## Assignment
Where the line containing "L087.6;0;1515" appears, end your copy; everything from the first line of the records below up to and including it must be reproduced exactly.

*** Opening Data supplied ***

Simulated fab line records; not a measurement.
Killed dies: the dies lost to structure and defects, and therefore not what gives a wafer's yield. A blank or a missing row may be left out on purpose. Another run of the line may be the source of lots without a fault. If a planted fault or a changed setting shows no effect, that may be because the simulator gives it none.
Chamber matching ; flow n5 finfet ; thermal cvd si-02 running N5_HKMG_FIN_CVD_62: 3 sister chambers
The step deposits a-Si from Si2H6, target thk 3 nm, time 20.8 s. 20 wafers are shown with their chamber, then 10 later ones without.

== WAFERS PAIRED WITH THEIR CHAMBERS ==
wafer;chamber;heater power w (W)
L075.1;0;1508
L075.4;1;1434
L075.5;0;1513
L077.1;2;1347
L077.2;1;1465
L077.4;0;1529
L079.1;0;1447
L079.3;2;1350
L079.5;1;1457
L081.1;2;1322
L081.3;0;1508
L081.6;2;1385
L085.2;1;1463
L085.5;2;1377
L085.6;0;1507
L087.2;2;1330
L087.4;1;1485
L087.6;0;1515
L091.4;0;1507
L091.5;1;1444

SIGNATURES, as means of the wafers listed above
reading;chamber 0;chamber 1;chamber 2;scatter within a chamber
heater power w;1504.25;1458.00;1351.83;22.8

*** Closing Data supplied ***

## Exercise answer
Simulated fab line records; not a measurement.
Killed dies: the dies lost to structure and defects, and therefore not what gives a wafer's yield. A blank or a missing row may be left out on purpose. Another run of the line may be the source of lots without a fault. If a planted fault or a changed setting shows no effect, that may be because the simulator gives it none.
Chamber matching ; flow n5 finfet ; thermal cvd si-02 running N5_HKMG_FIN_CVD_62: 3 sister chambers
The step deposits a-Si from Si2H6, target thk 3 nm, time 20.8 s. 20 wafers are shown with their chamber, then 10 later ones without.

== WAFERS PAIRED WITH THEIR CHAMBERS ==
wafer;chamber;heater power w (W)
L075.1;0;1508
L075.4;1;1434
L075.5;0;1513
L077.1;2;1347
L077.2;1;1465
L077.4;0;1529
L079.1;0;1447
L079.3;2;1350
L079.5;1;1457
L081.1;2;1322
L081.3;0;1508
L081.6;2;1385
L085.2;1;1463
L085.5;2;1377
L085.6;0;1507
L087.2;2;1330
L087.4;1;1485
L087.6;0;1515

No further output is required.